Data records:
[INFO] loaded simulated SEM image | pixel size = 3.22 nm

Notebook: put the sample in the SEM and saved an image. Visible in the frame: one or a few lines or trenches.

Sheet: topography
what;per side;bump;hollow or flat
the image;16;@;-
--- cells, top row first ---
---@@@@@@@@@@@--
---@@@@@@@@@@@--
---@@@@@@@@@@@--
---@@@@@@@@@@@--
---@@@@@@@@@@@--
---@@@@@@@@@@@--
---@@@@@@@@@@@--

Exercise:
A complete and exact transcription of the material is required.

Reply:
[INFO] loaded simulated SEM image | pixel size = 3.22 nm

Notebook: put the sample in the SEM and saved an image. Visible in the frame: one or a few lines or trenches.

Sheet: topography
what;per side;bump;hollow or flat
the image;16;@;-
--- cells, top row first ---
---@@@@@@@@@@@--
---@@@@@@@@@@@--
---@@@@@@@@@@@--
---@@@@@@@@@@@--
---@@@@@@@@@@@--
---@@@@@@@@@@@--
---@@@@@@@@@@@--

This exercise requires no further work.